(Beginning of Exercise data)

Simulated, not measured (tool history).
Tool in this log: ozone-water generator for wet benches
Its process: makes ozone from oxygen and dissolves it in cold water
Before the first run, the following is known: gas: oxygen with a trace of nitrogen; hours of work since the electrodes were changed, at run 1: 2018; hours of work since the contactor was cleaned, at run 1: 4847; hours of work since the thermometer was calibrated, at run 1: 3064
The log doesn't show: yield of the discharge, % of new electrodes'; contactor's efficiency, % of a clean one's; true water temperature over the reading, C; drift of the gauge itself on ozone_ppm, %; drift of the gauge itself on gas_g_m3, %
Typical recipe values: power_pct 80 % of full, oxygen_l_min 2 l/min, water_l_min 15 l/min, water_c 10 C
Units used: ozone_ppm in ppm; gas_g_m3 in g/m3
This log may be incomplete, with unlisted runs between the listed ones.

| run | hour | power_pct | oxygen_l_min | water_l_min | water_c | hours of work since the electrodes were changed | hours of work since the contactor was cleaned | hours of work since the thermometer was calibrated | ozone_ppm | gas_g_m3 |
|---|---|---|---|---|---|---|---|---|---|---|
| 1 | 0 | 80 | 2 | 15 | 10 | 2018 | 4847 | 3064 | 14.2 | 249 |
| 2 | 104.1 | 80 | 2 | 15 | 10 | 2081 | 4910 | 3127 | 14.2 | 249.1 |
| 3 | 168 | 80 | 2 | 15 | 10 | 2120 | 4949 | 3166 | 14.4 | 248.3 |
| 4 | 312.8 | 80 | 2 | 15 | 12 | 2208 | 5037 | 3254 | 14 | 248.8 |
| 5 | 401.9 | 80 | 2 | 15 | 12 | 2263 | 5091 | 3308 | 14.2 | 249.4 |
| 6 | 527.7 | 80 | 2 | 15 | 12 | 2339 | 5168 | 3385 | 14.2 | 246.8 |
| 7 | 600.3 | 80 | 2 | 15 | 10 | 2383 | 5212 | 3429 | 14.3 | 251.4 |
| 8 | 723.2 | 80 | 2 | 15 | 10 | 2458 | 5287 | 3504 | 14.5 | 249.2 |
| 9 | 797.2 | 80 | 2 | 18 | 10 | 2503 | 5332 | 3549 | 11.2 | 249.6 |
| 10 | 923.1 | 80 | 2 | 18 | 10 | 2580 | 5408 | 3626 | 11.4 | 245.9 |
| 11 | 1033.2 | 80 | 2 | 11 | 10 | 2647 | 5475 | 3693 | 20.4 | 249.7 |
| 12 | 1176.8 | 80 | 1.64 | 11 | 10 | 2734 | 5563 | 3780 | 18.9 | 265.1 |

(End of Exercise data)

Work task
Transcribe exactly, and only, the lines from the opening line of the records through the line containing "20.4 | 249.7 |".

Written response
Simulated, not measured (tool history).
Tool in this log: ozone-water generator for wet benches
Its process: makes ozone from oxygen and dissolves it in cold water
Before the first run, the following is known: gas: oxygen with a trace of nitrogen; hours of work since the electrodes were changed, at run 1: 2018; hours of work since the contactor was cleaned, at run 1: 4847; hours of work since the thermometer was calibrated, at run 1: 3064
The log doesn't show: yield of the discharge, % of new electrodes'; contactor's efficiency, % of a clean one's; true water temperature over the reading, C; drift of the gauge itself on ozone_ppm, %; drift of the gauge itself on gas_g_m3, %
Typical recipe values: power_pct 80 % of full, oxygen_l_min 2 l/min, water_l_min 15 l/min, water_c 10 C
Units used: ozone_ppm in ppm; gas_g_m3 in g/m3
This log may be incomplete, with unlisted runs between the listed ones.

| run | hour | power_pct | oxygen_l_min | water_l_min | water_c | hours of work since the electrodes were changed | hours of work since the contactor was cleaned | hours of work since the thermometer was calibrated | ozone_ppm | gas_g_m3 |
|---|---|---|---|---|---|---|---|---|---|---|
| 1 | 0 | 80 | 2 | 15 | 10 | 2018 | 4847 | 3064 | 14.2 | 249 |
| 2 | 104.1 | 80 | 2 | 15 | 10 | 2081 | 4910 | 3127 | 14.2 | 249.1 |
| 3 | 168 | 80 | 2 | 15 | 10 | 2120 | 4949 | 3166 | 14.4 | 248.3 |
| 4 | 312.8 | 80 | 2 | 15 | 12 | 2208 | 5037 | 3254 | 14 | 248.8 |
| 5 | 401.9 | 80 | 2 | 15 | 12 | 2263 | 5091 | 3308 | 14.2 | 249.4 |
| 6 | 527.7 | 80 | 2 | 15 | 12 | 2339 | 5168 | 3385 | 14.2 | 246.8 |
| 7 | 600.3 | 80 | 2 | 15 | 10 | 2383 | 5212 | 3429 | 14.3 | 251.4 |
| 8 | 723.2 | 80 | 2 | 15 | 10 | 2458 | 5287 | 3504 | 14.5 | 249.2 |
| 9 | 797.2 | 80 | 2 | 18 | 10 | 2503 | 5332 | 3549 | 11.2 | 249.6 |
| 10 | 923.1 | 80 | 2 | 18 | 10 | 2580 | 5408 | 3626 | 11.4 | 245.9 |
| 11 | 1033.2 | 80 | 2 | 11 | 10 | 2647 | 5475 | 3693 | 20.4 | 249.7 |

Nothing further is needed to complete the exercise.